Work task | Everything from the first line of the records to the line containing "FYI the section", inclusive, is to be extracted exactly, and nothing more.

Extracted entries |
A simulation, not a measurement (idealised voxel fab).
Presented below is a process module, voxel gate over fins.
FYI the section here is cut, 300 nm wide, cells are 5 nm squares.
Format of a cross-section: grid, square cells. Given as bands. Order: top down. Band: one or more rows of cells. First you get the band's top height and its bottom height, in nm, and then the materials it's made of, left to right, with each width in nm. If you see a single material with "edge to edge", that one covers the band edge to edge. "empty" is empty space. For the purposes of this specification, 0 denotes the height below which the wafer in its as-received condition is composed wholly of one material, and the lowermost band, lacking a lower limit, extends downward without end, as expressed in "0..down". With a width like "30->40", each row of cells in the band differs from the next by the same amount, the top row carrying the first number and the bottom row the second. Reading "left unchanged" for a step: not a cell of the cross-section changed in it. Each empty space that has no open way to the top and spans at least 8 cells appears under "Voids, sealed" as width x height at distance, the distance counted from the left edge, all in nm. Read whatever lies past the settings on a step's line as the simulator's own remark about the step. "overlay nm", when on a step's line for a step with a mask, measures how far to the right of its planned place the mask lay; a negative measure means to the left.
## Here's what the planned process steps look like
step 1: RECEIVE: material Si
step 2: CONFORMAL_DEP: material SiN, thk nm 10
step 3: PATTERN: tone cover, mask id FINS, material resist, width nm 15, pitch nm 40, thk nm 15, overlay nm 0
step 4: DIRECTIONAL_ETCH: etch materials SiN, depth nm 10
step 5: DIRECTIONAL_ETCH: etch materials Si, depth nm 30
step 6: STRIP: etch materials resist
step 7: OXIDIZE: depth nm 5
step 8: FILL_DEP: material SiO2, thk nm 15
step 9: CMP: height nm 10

Reply |
A simulation, not a measurement (idealised voxel fab).
Presented below is a process module, voxel gate over fins.
FYI the section here is cut, 300 nm wide, cells are 5 nm squares.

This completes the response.